Data listing
[Start of Attachment]

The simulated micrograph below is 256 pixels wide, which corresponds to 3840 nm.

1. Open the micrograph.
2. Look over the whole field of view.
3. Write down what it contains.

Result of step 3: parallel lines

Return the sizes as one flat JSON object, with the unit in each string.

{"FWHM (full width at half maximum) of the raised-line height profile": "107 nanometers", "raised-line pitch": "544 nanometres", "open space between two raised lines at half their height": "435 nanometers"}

[End of Attachment]

Assigned task
Everything in the data above must be restated verbatim.

Expected answer
The simulated micrograph below is 256 pixels wide, which corresponds to 3840 nm.

1. Open the micrograph.
2. Look over the whole field of view.
3. Write down what it contains.

Result of step 3: parallel lines

Return the sizes as one flat JSON object, with the unit in each string.

{"FWHM (full width at half maximum) of the raised-line height profile": "107 nanometers", "raised-line pitch": "544 nanometres", "open space between two raised lines at half their height": "435 nanometers"}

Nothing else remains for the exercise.